- EXERCISE
Reproduce, please, only the lines from the first line below to the line containing "Log of a fleet", inclusive.

- INFORMATION
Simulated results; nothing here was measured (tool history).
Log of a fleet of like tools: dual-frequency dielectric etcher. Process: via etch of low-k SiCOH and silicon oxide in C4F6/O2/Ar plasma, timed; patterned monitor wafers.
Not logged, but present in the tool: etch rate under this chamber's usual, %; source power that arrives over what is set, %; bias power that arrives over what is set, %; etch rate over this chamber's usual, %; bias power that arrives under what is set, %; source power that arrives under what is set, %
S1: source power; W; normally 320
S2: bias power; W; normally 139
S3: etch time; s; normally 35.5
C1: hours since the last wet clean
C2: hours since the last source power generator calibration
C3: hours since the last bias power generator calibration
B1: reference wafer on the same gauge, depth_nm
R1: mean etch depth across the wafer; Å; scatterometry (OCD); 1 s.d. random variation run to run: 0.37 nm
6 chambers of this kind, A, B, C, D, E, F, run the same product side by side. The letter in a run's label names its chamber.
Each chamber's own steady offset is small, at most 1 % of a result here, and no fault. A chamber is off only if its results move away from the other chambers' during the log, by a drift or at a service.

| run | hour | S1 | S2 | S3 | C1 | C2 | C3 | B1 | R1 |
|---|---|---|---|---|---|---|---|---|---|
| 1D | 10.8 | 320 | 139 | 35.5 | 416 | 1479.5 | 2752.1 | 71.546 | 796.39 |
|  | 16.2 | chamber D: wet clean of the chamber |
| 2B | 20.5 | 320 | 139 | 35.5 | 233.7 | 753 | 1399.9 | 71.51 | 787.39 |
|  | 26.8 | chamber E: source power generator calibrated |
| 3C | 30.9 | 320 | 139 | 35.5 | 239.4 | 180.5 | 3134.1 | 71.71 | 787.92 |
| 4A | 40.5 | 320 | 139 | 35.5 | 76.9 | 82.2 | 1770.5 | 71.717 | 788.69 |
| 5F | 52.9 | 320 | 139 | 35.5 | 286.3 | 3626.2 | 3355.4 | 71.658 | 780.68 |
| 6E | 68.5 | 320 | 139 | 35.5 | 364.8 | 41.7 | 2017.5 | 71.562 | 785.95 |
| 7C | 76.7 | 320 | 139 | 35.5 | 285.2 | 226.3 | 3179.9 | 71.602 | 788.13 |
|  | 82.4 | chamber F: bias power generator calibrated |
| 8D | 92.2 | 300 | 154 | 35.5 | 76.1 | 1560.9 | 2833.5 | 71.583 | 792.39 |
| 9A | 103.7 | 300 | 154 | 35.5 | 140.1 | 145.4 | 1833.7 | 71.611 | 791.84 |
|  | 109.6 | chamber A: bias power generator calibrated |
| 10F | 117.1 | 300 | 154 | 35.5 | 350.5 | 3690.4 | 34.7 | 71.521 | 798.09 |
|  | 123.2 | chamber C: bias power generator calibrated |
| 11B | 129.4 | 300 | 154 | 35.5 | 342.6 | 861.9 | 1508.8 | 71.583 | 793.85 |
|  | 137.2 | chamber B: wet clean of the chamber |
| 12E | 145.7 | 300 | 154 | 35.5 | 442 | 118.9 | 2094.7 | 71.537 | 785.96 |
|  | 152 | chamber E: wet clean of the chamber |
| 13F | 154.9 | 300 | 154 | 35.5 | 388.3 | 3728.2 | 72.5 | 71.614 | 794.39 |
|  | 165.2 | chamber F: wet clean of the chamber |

- SOLUTION
Simulated results; nothing here was measured (tool history).
Log of a fleet of like tools: dual-frequency dielectric etcher. Process: via etch of low-k SiCOH and silicon oxide in C4F6/O2/Ar plasma, timed; patterned monitor wafers.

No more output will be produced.